_Assigned task_.
For each line of the material, write out an exact copy.

****

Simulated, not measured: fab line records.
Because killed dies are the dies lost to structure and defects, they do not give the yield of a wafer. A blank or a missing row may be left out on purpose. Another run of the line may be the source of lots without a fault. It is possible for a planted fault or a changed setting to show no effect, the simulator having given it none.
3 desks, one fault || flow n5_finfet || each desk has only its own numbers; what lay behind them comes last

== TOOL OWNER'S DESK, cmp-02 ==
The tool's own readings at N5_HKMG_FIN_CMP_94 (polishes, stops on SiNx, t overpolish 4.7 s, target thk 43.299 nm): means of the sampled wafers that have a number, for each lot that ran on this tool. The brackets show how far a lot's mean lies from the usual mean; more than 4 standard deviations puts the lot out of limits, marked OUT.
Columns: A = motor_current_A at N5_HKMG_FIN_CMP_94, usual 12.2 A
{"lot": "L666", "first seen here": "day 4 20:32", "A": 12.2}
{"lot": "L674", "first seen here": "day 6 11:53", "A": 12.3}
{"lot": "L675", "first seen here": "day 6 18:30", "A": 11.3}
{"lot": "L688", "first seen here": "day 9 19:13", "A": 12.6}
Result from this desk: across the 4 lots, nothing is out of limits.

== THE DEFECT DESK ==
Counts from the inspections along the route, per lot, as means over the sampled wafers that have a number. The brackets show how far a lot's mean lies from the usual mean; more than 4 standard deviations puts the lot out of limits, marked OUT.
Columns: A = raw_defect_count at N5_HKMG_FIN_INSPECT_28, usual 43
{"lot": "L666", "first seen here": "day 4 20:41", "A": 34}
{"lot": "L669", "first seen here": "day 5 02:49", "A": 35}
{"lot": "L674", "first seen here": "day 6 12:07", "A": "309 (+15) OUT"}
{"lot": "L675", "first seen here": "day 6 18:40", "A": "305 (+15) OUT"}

****

_Task answer_.
Simulated, not measured: fab line records.
Because killed dies are the dies lost to structure and defects, they do not give the yield of a wafer. A blank or a missing row may be left out on purpose. Another run of the line may be the source of lots without a fault. It is possible for a planted fault or a changed setting to show no effect, the simulator having given it none.
3 desks, one fault || flow n5_finfet || each desk has only its own numbers; what lay behind them comes last

== TOOL OWNER'S DESK, cmp-02 ==
The tool's own readings at N5_HKMG_FIN_CMP_94 (polishes, stops on SiNx, t overpolish 4.7 s, target thk 43.299 nm): means of the sampled wafers that have a number, for each lot that ran on this tool. The brackets show how far a lot's mean lies from the usual mean; more than 4 standard deviations puts the lot out of limits, marked OUT.
Columns: A = motor_current_A at N5_HKMG_FIN_CMP_94, usual 12.2 A
{"lot": "L666", "first seen here": "day 4 20:32", "A": 12.2}
{"lot": "L674", "first seen here": "day 6 11:53", "A": 12.3}
{"lot": "L675", "first seen here": "day 6 18:30", "A": 11.3}
{"lot": "L688", "first seen here": "day 9 19:13", "A": 12.6}
Result from this desk: across the 4 lots, nothing is out of limits.

== THE DEFECT DESK ==
Counts from the inspections along the route, per lot, as means over the sampled wafers that have a number. The brackets show how far a lot's mean lies from the usual mean; more than 4 standard deviations puts the lot out of limits, marked OUT.
Columns: A = raw_defect_count at N5_HKMG_FIN_INSPECT_28, usual 43
{"lot": "L666", "first seen here": "day 4 20:41", "A": 34}
{"lot": "L669", "first seen here": "day 5 02:49", "A": 35}
{"lot": "L674", "first seen here": "day 6 12:07", "A": "309 (+15) OUT"}
{"lot": "L675", "first seen here": "day 6 18:40", "A": "305 (+15) OUT"}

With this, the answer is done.